- _Material supplied_:
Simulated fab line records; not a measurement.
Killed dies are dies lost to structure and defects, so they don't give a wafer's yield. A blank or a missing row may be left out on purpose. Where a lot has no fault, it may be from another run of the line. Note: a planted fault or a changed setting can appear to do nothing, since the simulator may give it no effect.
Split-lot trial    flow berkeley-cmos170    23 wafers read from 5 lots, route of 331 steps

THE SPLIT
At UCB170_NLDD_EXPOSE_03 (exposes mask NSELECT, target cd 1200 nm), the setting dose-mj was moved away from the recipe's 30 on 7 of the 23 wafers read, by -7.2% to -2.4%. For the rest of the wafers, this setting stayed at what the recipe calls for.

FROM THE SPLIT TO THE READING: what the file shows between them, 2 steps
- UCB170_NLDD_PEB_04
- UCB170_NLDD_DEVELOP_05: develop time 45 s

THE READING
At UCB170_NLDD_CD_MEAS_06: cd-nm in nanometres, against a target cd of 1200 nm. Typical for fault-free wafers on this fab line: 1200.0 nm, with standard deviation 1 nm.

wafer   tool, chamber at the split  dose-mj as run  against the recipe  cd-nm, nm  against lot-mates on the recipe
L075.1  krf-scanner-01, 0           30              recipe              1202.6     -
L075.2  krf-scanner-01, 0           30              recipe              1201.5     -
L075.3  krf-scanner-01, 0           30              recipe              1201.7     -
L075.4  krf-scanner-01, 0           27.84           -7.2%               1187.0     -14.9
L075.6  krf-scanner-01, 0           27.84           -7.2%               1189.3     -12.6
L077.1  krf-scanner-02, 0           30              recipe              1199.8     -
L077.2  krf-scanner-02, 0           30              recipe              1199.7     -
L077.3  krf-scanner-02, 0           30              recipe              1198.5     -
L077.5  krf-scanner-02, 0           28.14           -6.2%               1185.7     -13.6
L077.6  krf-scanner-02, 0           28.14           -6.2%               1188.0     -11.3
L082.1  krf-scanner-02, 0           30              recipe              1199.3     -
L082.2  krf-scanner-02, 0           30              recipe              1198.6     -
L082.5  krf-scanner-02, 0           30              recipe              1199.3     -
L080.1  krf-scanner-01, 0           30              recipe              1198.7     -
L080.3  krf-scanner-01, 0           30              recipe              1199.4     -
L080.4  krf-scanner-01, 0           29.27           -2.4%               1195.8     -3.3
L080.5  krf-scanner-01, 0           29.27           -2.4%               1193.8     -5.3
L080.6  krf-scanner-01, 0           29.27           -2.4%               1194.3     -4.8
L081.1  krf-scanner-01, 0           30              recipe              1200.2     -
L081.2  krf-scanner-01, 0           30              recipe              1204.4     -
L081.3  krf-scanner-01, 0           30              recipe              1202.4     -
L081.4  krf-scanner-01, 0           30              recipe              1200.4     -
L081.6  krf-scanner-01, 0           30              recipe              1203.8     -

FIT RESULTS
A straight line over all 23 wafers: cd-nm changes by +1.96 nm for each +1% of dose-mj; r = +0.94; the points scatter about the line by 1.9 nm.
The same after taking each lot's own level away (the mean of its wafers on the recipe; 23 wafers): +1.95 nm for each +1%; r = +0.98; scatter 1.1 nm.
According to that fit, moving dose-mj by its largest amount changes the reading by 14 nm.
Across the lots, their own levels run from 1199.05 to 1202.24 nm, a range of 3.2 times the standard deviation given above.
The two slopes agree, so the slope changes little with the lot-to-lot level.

- _Activity_: Reproduce the lines above, beginning at the line with "According to that" and stopping after the line with "Across the lots, their", exactly as they are.

- _Response area_:
According to that fit, moving dose-mj by its largest amount changes the reading by 14 nm.
Across the lots, their own levels run from 1199.05 to 1202.24 nm, a range of 3.2 times the standard deviation given above.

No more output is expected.